# [Record set]
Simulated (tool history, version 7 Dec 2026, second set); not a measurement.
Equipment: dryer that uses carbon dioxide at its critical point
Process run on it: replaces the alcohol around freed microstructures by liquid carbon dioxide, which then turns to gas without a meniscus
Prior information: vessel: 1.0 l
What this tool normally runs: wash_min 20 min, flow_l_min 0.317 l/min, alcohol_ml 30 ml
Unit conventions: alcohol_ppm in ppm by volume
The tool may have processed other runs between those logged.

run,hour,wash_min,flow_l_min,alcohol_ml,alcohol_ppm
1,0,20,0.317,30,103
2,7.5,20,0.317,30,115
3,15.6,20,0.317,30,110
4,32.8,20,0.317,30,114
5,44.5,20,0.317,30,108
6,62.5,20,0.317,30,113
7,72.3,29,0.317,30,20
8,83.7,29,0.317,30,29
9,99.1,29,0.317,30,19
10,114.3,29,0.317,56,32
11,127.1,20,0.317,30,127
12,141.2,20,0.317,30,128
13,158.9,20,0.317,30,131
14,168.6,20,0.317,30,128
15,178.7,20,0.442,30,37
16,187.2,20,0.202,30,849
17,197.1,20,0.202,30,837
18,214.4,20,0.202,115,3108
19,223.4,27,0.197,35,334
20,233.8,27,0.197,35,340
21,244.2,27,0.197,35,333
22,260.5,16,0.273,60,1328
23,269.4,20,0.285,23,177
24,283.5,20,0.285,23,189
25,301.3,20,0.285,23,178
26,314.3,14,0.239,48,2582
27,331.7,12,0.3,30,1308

# [Brief]
The required output is every line above from the one with "12,141.2,20,0.317,30,128" down to the one with "26,314.3,14,0.239,48,2582", restated word for word, ends included.

# [Response area]
12,141.2,20,0.317,30,128
13,158.9,20,0.317,30,131
14,168.6,20,0.317,30,128
15,178.7,20,0.442,30,37
16,187.2,20,0.202,30,849
17,197.1,20,0.202,30,837
18,214.4,20,0.202,115,3108
19,223.4,27,0.197,35,334
20,233.8,27,0.197,35,340
21,244.2,27,0.197,35,333
22,260.5,16,0.273,60,1328
23,269.4,20,0.285,23,177
24,283.5,20,0.285,23,189
25,301.3,20,0.285,23,178
26,314.3,14,0.239,48,2582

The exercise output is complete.